◆ DATA SUPPLIED:
● ● ● ● ● ● ●

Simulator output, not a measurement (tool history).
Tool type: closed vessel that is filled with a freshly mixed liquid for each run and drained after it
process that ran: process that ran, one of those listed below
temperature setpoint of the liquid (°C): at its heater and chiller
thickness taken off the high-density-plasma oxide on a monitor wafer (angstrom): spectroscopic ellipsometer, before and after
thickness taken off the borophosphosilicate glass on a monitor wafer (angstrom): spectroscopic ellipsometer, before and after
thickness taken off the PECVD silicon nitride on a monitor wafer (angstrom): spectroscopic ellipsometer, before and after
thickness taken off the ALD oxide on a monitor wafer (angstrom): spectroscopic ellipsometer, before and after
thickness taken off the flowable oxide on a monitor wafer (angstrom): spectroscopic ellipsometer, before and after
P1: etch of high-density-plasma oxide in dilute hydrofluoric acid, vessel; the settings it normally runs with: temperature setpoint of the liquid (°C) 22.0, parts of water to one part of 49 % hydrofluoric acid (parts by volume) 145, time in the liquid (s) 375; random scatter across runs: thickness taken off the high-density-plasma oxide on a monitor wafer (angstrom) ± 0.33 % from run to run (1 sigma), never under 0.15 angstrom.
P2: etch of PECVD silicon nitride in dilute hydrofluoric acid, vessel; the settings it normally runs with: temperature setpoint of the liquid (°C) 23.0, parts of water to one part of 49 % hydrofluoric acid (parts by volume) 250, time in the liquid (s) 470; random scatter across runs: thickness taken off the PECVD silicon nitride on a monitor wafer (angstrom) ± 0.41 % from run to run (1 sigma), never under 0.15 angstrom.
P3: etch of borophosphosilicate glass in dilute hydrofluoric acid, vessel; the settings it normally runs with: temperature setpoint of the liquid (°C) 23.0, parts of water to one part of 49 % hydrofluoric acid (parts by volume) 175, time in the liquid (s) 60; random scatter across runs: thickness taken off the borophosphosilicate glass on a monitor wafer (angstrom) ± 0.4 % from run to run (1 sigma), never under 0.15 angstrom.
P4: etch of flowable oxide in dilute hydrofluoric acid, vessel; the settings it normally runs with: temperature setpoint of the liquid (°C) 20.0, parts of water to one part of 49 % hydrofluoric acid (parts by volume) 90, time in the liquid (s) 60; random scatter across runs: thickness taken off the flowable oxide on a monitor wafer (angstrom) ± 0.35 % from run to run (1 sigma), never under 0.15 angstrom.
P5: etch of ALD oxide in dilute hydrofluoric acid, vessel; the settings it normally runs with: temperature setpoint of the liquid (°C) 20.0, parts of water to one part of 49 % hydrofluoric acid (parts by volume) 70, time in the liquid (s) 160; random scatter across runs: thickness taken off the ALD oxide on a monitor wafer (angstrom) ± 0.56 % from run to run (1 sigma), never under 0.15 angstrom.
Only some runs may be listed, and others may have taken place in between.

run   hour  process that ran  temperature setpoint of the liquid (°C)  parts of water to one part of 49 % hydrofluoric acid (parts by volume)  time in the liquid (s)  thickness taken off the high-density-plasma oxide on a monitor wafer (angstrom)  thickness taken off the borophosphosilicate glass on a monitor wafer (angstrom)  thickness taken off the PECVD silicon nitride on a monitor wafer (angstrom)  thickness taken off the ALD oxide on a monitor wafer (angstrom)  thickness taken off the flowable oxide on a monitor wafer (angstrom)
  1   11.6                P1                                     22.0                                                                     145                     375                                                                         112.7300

● ● ● ● ● ● ●

◆ WORK INSTRUCTION:
In the entries above, the lines from the one bearing "P3: etch of" up to and including the one bearing "Only some runs" should be transcribed exactly; no other line is wanted.

◆ EXERCISE ANSWER:
P3: etch of borophosphosilicate glass in dilute hydrofluoric acid, vessel; the settings it normally runs with: temperature setpoint of the liquid (°C) 23.0, parts of water to one part of 49 % hydrofluoric acid (parts by volume) 175, time in the liquid (s) 60; random scatter across runs: thickness taken off the borophosphosilicate glass on a monitor wafer (angstrom) ± 0.4 % from run to run (1 sigma), never under 0.15 angstrom.
P4: etch of flowable oxide in dilute hydrofluoric acid, vessel; the settings it normally runs with: temperature setpoint of the liquid (°C) 20.0, parts of water to one part of 49 % hydrofluoric acid (parts by volume) 90, time in the liquid (s) 60; random scatter across runs: thickness taken off the flowable oxide on a monitor wafer (angstrom) ± 0.35 % from run to run (1 sigma), never under 0.15 angstrom.
P5: etch of ALD oxide in dilute hydrofluoric acid, vessel; the settings it normally runs with: temperature setpoint of the liquid (°C) 20.0, parts of water to one part of 49 % hydrofluoric acid (parts by volume) 70, time in the liquid (s) 160; random scatter across runs: thickness taken off the ALD oxide on a monitor wafer (angstrom) ± 0.56 % from run to run (1 sigma), never under 0.15 angstrom.
Only some runs may be listed, and others may have taken place in between.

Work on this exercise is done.